§ ENTRIES PROVIDED:

[Start of Attachment]

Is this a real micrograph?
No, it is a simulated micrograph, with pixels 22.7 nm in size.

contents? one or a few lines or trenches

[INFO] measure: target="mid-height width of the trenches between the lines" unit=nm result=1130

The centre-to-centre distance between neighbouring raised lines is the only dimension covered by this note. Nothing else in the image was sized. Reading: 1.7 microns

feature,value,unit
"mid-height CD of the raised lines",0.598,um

[End of Attachment]

§ ACTIVITY:
Within the material above, output exactly the lines from the one with "The centre-to-centre distance" through the one with "feature,value,unit", end lines included, and nothing besides.

§ WRITTEN REPLY:
The centre-to-centre distance between neighbouring raised lines is the only dimension covered by this note. Nothing else in the image was sized. Reading: 1.7 microns

feature,value,unit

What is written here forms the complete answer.